++++++++++++++++++++

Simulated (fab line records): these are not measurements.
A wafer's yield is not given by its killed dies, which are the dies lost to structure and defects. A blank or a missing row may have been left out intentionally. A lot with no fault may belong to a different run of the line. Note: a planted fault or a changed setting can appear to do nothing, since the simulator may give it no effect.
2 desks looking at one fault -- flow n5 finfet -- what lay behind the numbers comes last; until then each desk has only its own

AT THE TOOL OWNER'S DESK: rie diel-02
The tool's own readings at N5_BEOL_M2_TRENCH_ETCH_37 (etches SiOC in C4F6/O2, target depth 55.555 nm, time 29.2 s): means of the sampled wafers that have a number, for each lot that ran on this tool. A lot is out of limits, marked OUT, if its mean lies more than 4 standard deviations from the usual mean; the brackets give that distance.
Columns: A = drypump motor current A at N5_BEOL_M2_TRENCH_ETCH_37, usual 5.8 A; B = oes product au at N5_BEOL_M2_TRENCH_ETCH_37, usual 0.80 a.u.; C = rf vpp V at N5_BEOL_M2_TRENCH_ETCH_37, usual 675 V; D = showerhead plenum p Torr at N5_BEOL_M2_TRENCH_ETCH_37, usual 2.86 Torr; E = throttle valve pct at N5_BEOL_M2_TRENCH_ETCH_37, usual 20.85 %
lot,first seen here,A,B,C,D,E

++++++++++++++++++++

» Action item:
Output the whole listing word for word.

» Exercise answer:
Simulated (fab line records): these are not measurements.
A wafer's yield is not given by its killed dies, which are the dies lost to structure and defects. A blank or a missing row may have been left out intentionally. A lot with no fault may belong to a different run of the line. Note: a planted fault or a changed setting can appear to do nothing, since the simulator may give it no effect.
2 desks looking at one fault -- flow n5 finfet -- what lay behind the numbers comes last; until then each desk has only its own

AT THE TOOL OWNER'S DESK: rie diel-02
The tool's own readings at N5_BEOL_M2_TRENCH_ETCH_37 (etches SiOC in C4F6/O2, target depth 55.555 nm, time 29.2 s): means of the sampled wafers that have a number, for each lot that ran on this tool. A lot is out of limits, marked OUT, if its mean lies more than 4 standard deviations from the usual mean; the brackets give that distance.
Columns: A = drypump motor current A at N5_BEOL_M2_TRENCH_ETCH_37, usual 5.8 A; B = oes product au at N5_BEOL_M2_TRENCH_ETCH_37, usual 0.80 a.u.; C = rf vpp V at N5_BEOL_M2_TRENCH_ETCH_37, usual 675 V; D = showerhead plenum p Torr at N5_BEOL_M2_TRENCH_ETCH_37, usual 2.86 Torr; E = throttle valve pct at N5_BEOL_M2_TRENCH_ETCH_37, usual 20.85 %
lot,first seen here,A,B,C,D,E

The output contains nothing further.